▶ EXTRACTED DATA:
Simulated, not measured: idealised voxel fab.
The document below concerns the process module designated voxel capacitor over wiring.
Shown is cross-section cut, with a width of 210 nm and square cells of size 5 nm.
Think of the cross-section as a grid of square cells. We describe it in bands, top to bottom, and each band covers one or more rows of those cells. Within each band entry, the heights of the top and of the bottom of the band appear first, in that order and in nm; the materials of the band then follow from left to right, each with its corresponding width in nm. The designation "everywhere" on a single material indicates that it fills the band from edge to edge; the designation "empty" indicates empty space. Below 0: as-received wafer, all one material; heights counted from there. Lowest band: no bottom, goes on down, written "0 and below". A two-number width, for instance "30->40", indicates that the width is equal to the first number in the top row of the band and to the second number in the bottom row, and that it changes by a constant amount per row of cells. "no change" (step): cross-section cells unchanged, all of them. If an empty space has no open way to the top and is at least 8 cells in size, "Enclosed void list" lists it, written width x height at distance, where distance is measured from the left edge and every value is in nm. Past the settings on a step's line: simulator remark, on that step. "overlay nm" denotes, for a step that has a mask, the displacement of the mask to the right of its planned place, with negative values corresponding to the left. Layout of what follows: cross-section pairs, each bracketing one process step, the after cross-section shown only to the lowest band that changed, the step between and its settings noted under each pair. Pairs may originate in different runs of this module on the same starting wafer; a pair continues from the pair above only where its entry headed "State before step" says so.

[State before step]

▶ ASSIGNED TASK:
The answer consists of the whole listing, restated exactly.

▶ ANSWER SECTION:
Simulated, not measured: idealised voxel fab.
The document below concerns the process module designated voxel capacitor over wiring.
Shown is cross-section cut, with a width of 210 nm and square cells of size 5 nm.
Think of the cross-section as a grid of square cells. We describe it in bands, top to bottom, and each band covers one or more rows of those cells. Within each band entry, the heights of the top and of the bottom of the band appear first, in that order and in nm; the materials of the band then follow from left to right, each with its corresponding width in nm. The designation "everywhere" on a single material indicates that it fills the band from edge to edge; the designation "empty" indicates empty space. Below 0: as-received wafer, all one material; heights counted from there. Lowest band: no bottom, goes on down, written "0 and below". A two-number width, for instance "30->40", indicates that the width is equal to the first number in the top row of the band and to the second number in the bottom row, and that it changes by a constant amount per row of cells. "no change" (step): cross-section cells unchanged, all of them. If an empty space has no open way to the top and is at least 8 cells in size, "Enclosed void list" lists it, written width x height at distance, where distance is measured from the left edge and every value is in nm. Past the settings on a step's line: simulator remark, on that step. "overlay nm" denotes, for a step that has a mask, the displacement of the mask to the right of its planned place, with negative values corresponding to the left. Layout of what follows: cross-section pairs, each bracketing one process step, the after cross-section shown only to the lowest band that changed, the step between and its settings noted under each pair. Pairs may originate in different runs of this module on the same starting wafer; a pair continues from the pair above only where its entry headed "State before step" says so.

[State before step]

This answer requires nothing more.